Dataset entries section start
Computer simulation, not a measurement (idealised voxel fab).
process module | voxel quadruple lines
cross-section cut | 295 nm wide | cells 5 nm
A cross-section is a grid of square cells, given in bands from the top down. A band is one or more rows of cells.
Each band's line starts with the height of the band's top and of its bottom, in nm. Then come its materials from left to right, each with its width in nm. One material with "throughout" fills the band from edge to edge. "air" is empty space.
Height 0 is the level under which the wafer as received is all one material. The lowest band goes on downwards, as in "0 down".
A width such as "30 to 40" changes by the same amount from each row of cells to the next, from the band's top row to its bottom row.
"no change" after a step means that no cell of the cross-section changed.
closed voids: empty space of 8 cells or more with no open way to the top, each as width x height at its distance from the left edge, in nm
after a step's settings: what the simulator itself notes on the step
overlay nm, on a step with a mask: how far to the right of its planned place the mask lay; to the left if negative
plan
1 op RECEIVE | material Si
Dataset entries section end

Your reply must repeat the records above exactly and in full.

Computer simulation, not a measurement (idealised voxel fab).
process module | voxel quadruple lines
cross-section cut | 295 nm wide | cells 5 nm
A cross-section is a grid of square cells, given in bands from the top down. A band is one or more rows of cells.
Each band's line starts with the height of the band's top and of its bottom, in nm. Then come its materials from left to right, each with its width in nm. One material with "throughout" fills the band from edge to edge. "air" is empty space.
Height 0 is the level under which the wafer as received is all one material. The lowest band goes on downwards, as in "0 down".
A width such as "30 to 40" changes by the same amount from each row of cells to the next, from the band's top row to its bottom row.
"no change" after a step means that no cell of the cross-section changed.
closed voids: empty space of 8 cells or more with no open way to the top, each as width x height at its distance from the left edge, in nm
after a step's settings: what the simulator itself notes on the step
overlay nm, on a step with a mask: how far to the right of its planned place the mask lay; to the left if negative
plan
1 op RECEIVE | material Si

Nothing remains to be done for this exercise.